■ **Assignment**
Repeat the lines from the line with "20: EPI | material Ru | thk nm 10" to the line with "34: CMP | height nm 85" in the listing below, keeping both end lines and adding nothing.

■ **Material supplied**
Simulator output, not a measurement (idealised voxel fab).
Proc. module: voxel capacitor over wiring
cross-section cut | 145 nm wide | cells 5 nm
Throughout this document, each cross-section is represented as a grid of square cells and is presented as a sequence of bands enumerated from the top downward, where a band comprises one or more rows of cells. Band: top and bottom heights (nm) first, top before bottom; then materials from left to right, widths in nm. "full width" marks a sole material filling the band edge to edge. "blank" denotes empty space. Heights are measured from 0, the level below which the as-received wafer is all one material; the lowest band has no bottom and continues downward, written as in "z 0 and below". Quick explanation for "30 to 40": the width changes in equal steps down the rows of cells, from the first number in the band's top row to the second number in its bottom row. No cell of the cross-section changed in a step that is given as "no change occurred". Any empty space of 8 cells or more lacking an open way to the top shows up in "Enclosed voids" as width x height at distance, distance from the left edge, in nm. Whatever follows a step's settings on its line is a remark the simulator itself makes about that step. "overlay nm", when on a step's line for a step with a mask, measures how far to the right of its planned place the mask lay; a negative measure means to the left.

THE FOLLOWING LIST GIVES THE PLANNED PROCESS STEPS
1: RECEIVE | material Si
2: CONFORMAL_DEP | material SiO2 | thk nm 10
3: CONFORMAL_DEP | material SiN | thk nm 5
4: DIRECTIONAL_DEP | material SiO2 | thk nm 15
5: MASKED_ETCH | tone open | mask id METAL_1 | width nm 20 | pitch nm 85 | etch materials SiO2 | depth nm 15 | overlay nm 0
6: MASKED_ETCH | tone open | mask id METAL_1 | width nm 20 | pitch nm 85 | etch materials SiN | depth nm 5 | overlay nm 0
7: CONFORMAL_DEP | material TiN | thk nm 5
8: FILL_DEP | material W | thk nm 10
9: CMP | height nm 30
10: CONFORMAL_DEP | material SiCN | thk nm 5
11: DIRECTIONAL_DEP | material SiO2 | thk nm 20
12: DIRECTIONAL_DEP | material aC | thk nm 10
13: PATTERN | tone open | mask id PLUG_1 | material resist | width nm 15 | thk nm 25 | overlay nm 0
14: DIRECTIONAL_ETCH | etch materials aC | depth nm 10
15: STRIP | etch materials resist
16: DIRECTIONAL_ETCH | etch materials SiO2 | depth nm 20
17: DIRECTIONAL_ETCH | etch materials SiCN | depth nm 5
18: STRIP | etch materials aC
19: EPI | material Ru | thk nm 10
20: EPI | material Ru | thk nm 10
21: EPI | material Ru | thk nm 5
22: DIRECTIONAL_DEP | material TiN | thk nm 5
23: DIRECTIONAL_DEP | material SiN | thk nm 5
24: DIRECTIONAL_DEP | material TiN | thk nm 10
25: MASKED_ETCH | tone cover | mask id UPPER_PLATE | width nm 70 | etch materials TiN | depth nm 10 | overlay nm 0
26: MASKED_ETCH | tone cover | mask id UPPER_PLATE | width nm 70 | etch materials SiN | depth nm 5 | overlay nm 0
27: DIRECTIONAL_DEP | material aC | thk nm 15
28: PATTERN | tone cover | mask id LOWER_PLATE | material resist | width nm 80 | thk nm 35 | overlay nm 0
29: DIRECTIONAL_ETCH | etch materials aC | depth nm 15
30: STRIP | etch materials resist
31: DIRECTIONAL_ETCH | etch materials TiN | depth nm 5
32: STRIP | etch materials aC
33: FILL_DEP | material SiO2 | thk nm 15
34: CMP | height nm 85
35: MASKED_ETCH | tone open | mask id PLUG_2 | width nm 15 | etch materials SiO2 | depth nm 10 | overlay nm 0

■ **Exercise response**
20: EPI | material Ru | thk nm 10
21: EPI | material Ru | thk nm 5
22: DIRECTIONAL_DEP | material TiN | thk nm 5
23: DIRECTIONAL_DEP | material SiN | thk nm 5
24: DIRECTIONAL_DEP | material TiN | thk nm 10
25: MASKED_ETCH | tone cover | mask id UPPER_PLATE | width nm 70 | etch materials TiN | depth nm 10 | overlay nm 0
26: MASKED_ETCH | tone cover | mask id UPPER_PLATE | width nm 70 | etch materials SiN | depth nm 5 | overlay nm 0
27: DIRECTIONAL_DEP | material aC | thk nm 15
28: PATTERN | tone cover | mask id LOWER_PLATE | material resist | width nm 80 | thk nm 35 | overlay nm 0
29: DIRECTIONAL_ETCH | etch materials aC | depth nm 15
30: STRIP | etch materials resist
31: DIRECTIONAL_ETCH | etch materials TiN | depth nm 5
32: STRIP | etch materials aC
33: FILL_DEP | material SiO2 | thk nm 15
34: CMP | height nm 85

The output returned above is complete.